Listed records:
________

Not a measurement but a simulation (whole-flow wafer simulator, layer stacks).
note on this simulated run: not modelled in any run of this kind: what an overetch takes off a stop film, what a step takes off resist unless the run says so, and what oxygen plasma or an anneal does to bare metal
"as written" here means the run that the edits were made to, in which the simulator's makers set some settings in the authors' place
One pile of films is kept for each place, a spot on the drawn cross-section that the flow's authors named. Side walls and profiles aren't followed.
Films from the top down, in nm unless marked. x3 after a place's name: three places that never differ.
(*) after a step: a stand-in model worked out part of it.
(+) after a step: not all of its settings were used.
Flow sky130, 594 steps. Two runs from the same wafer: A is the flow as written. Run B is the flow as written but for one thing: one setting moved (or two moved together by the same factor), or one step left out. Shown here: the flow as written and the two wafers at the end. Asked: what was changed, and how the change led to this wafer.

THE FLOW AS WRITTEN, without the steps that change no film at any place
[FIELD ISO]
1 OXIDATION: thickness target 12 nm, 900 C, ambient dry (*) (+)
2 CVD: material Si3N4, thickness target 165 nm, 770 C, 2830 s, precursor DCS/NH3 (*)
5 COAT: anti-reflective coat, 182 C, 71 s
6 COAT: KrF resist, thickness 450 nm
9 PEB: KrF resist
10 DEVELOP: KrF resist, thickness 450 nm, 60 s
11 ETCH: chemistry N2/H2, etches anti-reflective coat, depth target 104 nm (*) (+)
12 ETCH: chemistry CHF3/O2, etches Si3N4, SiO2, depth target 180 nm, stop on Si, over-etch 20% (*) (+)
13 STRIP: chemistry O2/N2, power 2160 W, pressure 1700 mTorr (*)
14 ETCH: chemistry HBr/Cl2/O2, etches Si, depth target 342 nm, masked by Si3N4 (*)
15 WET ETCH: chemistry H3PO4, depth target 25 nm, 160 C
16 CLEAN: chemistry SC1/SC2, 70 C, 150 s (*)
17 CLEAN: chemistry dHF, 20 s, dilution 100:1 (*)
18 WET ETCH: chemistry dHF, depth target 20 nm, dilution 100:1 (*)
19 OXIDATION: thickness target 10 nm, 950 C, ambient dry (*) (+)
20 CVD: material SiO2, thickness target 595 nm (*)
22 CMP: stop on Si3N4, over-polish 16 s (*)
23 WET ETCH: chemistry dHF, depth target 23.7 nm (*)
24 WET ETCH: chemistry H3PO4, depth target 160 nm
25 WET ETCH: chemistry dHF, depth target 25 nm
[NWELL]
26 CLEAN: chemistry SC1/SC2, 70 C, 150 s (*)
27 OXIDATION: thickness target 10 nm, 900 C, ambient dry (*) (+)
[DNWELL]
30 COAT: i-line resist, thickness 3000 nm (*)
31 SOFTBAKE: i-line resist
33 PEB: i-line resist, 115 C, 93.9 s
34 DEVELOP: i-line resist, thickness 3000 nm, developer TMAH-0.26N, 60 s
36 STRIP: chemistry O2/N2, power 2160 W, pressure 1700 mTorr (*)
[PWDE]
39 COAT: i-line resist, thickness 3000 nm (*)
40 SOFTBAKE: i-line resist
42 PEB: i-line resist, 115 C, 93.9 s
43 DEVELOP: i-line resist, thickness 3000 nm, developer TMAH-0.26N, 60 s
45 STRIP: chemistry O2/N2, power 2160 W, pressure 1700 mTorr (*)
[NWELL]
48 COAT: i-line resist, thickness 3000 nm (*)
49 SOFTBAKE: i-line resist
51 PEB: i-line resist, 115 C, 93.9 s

________

Work item: Please write out exactly the lines from the start of the data through the line that contains "note on this", both ends included, and nothing else.

Exercise solution:
Not a measurement but a simulation (whole-flow wafer simulator, layer stacks).
note on this simulated run: not modelled in any run of this kind: what an overetch takes off a stop film, what a step takes off resist unless the run says so, and what oxygen plasma or an anneal does to bare metal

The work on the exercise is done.